━━━ Information provided ━━━

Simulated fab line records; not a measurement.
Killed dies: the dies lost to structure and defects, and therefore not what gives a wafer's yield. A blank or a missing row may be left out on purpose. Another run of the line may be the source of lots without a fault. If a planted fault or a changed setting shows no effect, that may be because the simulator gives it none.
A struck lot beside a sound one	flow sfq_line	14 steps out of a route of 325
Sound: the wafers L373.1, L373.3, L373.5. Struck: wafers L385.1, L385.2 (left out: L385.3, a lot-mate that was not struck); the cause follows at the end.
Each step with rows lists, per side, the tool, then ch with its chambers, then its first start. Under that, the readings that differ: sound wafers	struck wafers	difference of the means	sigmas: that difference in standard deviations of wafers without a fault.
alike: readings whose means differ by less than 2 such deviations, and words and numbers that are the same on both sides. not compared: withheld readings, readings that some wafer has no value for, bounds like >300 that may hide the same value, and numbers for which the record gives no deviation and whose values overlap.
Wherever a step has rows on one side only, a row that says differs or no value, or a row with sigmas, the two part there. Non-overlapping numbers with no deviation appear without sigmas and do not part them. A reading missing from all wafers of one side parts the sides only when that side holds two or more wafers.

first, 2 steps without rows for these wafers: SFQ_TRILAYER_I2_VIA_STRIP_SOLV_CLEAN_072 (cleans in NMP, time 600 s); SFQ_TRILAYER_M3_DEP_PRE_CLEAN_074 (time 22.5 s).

━━━

> [Action item] Copy out only the lines above from the one with "A struck lot" to the one with "Each step with", inclusive, exactly as they stand.

> [Task solution]
A struck lot beside a sound one	flow sfq_line	14 steps out of a route of 325
Sound: the wafers L373.1, L373.3, L373.5. Struck: wafers L385.1, L385.2 (left out: L385.3, a lot-mate that was not struck); the cause follows at the end.
Each step with rows lists, per side, the tool, then ch with its chambers, then its first start. Under that, the readings that differ: sound wafers	struck wafers	difference of the means	sigmas: that difference in standard deviations of wafers without a fault.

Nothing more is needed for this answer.